Would you print the material exactly, starting at its first line and ending at the line holding "Hi, I had a"?

========

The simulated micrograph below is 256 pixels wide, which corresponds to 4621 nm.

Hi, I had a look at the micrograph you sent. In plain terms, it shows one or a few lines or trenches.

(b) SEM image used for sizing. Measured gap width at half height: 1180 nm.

========

• **Your solution**
The simulated micrograph below is 256 pixels wide, which corresponds to 4621 nm.

Hi, I had a look at the micrograph you sent. In plain terms, it shows one or a few lines or trenches.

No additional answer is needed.